━━━━━━━━━━━━━━━━
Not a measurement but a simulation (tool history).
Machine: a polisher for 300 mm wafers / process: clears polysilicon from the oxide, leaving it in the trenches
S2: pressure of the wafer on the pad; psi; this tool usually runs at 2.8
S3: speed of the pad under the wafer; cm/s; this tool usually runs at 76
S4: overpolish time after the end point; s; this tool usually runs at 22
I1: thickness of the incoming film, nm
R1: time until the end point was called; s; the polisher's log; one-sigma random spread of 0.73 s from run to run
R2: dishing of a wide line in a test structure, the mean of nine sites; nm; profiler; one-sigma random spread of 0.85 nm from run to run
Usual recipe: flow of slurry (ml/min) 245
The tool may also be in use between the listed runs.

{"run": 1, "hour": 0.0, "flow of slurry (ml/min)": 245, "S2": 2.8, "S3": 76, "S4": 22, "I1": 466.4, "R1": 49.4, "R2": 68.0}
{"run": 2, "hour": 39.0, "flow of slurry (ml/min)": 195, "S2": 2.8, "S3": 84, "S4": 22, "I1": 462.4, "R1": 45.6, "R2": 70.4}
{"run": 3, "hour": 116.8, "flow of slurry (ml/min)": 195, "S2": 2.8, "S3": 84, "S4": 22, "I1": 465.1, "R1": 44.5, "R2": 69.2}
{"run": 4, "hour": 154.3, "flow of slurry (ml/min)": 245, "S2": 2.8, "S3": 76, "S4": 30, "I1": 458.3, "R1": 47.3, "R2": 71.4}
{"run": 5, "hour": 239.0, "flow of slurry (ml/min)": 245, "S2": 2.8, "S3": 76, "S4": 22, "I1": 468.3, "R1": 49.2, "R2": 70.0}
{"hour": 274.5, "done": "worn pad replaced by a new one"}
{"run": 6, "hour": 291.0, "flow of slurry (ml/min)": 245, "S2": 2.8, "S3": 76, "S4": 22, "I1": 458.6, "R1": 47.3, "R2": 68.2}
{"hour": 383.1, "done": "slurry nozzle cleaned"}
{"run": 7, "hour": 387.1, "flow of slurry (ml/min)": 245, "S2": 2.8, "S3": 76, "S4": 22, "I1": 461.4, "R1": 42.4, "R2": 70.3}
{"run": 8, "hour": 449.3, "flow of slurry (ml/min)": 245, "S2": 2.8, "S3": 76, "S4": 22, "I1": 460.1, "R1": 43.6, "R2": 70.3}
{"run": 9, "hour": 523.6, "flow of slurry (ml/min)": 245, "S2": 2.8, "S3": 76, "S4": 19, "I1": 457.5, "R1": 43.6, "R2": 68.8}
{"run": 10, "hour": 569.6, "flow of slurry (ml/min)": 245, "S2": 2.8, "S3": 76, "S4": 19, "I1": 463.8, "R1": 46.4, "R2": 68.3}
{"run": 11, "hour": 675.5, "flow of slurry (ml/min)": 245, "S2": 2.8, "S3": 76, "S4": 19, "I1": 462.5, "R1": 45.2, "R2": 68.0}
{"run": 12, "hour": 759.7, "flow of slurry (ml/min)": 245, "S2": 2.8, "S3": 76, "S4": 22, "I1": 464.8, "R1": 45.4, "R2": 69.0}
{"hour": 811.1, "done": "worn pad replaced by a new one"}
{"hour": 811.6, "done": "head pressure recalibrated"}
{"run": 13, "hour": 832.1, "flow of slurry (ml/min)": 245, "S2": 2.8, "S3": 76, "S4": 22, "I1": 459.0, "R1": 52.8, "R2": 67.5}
━━━━━━━━━━━━━━━━

Your answer must be the lines from the first line of the records through the line containing "R1: time until", copied exactly.

EXERCISE RESPONSE:
Not a measurement but a simulation (tool history).
Machine: a polisher for 300 mm wafers / process: clears polysilicon from the oxide, leaving it in the trenches
S2: pressure of the wafer on the pad; psi; this tool usually runs at 2.8
S3: speed of the pad under the wafer; cm/s; this tool usually runs at 76
S4: overpolish time after the end point; s; this tool usually runs at 22
I1: thickness of the incoming film, nm
R1: time until the end point was called; s; the polisher's log; one-sigma random spread of 0.73 s from run to run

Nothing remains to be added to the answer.